◆ Assignment ◆
Lines to return, exactly: from the line with "L289 | day 23" to the line with "L287 | FLAGGED" in the entries below, both included.

══════

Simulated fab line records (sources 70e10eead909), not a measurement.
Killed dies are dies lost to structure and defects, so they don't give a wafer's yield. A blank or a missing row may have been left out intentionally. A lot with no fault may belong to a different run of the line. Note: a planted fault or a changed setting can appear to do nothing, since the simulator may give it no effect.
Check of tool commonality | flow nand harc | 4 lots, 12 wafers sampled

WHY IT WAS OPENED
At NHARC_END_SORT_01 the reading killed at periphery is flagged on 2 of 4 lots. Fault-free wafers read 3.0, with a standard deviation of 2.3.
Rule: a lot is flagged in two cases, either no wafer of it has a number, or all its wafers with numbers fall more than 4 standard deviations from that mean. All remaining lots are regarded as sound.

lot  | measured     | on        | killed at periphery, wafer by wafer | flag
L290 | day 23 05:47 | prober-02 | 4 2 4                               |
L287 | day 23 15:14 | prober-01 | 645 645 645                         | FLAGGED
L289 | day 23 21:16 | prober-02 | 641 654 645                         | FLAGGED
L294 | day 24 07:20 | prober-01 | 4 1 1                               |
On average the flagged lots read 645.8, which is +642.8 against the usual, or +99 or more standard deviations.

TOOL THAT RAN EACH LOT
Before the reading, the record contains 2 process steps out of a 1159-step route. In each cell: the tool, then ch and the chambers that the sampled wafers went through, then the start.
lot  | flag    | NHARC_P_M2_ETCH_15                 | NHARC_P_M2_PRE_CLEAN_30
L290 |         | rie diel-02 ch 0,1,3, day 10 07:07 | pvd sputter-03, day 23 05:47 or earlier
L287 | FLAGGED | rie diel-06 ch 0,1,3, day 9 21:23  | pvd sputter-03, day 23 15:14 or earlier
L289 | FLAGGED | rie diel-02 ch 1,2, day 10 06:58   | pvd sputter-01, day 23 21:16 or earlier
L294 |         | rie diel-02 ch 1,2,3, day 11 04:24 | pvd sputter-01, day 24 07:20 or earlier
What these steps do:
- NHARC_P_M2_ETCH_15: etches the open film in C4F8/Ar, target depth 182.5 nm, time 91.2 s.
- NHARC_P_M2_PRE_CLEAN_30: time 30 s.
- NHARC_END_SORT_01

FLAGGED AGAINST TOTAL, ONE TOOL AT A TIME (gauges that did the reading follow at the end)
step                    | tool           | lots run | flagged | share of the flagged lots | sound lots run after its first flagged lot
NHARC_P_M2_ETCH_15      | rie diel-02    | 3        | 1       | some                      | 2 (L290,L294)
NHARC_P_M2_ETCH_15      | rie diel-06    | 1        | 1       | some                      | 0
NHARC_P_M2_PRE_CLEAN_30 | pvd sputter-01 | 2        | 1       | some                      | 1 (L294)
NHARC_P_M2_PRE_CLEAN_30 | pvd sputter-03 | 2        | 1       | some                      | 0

══════

◆ Task output ◆
L289 | day 23 21:16 | prober-02 | 641 654 645                         | FLAGGED
L294 | day 24 07:20 | prober-01 | 4 1 1                               |
On average the flagged lots read 645.8, which is +642.8 against the usual, or +99 or more standard deviations.

TOOL THAT RAN EACH LOT
Before the reading, the record contains 2 process steps out of a 1159-step route. In each cell: the tool, then ch and the chambers that the sampled wafers went through, then the start.
lot  | flag    | NHARC_P_M2_ETCH_15                 | NHARC_P_M2_PRE_CLEAN_30
L290 |         | rie diel-02 ch 0,1,3, day 10 07:07 | pvd sputter-03, day 23 05:47 or earlier
L287 | FLAGGED | rie diel-06 ch 0,1,3, day 9 21:23  | pvd sputter-03, day 23 15:14 or earlier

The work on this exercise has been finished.